**** MATERIAL PROVIDED

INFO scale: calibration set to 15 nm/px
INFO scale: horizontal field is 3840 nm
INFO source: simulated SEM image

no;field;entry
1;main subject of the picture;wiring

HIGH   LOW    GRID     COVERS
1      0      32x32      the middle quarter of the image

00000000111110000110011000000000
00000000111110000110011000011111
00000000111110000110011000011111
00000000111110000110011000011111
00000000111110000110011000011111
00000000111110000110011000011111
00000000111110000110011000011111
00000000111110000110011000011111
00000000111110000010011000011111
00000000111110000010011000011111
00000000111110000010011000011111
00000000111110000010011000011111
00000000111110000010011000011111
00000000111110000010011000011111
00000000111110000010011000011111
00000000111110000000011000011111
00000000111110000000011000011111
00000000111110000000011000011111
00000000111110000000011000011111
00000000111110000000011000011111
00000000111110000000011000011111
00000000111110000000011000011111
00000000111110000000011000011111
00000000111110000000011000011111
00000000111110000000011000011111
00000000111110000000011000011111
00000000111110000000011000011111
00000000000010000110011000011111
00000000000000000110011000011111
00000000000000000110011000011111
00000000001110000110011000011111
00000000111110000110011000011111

********

Without leaving anything out, output all of the material exactly.

[REPLY]
INFO scale: calibration set to 15 nm/px
INFO scale: horizontal field is 3840 nm
INFO source: simulated SEM image

no;field;entry
1;main subject of the picture;wiring

HIGH   LOW    GRID     COVERS
1      0      32x32      the middle quarter of the image

00000000111110000110011000000000
00000000111110000110011000011111
00000000111110000110011000011111
00000000111110000110011000011111
00000000111110000110011000011111
00000000111110000110011000011111
00000000111110000110011000011111
00000000111110000110011000011111
00000000111110000010011000011111
00000000111110000010011000011111
00000000111110000010011000011111
00000000111110000010011000011111
00000000111110000010011000011111
00000000111110000010011000011111
00000000111110000010011000011111
00000000111110000000011000011111
00000000111110000000011000011111
00000000111110000000011000011111
00000000111110000000011000011111
00000000111110000000011000011111
00000000111110000000011000011111
00000000111110000000011000011111
00000000111110000000011000011111
00000000111110000000011000011111
00000000111110000000011000011111
00000000111110000000011000011111
00000000111110000000011000011111
00000000000010000110011000011111
00000000000000000110011000011111
00000000000000000110011000011111
00000000001110000110011000011111
00000000111110000110011000011111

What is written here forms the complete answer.